Start of SOURCE MATERIAL

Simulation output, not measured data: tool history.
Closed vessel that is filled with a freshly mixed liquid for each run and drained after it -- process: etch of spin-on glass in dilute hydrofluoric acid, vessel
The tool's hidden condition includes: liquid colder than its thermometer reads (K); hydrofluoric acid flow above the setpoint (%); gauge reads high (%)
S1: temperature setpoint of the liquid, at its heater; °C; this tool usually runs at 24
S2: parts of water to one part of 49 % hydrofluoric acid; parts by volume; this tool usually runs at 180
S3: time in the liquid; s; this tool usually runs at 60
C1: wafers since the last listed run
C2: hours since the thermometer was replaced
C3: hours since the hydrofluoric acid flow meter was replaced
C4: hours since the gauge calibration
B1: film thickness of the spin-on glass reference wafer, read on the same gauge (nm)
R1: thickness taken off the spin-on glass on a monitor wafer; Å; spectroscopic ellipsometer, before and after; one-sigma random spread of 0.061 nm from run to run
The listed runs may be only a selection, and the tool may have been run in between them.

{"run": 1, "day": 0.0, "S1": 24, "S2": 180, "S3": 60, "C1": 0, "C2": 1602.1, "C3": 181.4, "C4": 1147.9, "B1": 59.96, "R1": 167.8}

End of SOURCE MATERIAL

**TASK ITEM:** Transcribe the records above exactly, beginning at the line that contains "C3: hours since" and ending with the line that contains "R1: thickness taken", both included, and nothing else.

**TASK RESPONSE:**
C3: hours since the hydrofluoric acid flow meter was replaced
C4: hours since the gauge calibration
B1: film thickness of the spin-on glass reference wafer, read on the same gauge (nm)
R1: thickness taken off the spin-on glass on a monitor wafer; Å; spectroscopic ellipsometer, before and after; one-sigma random spread of 0.061 nm from run to run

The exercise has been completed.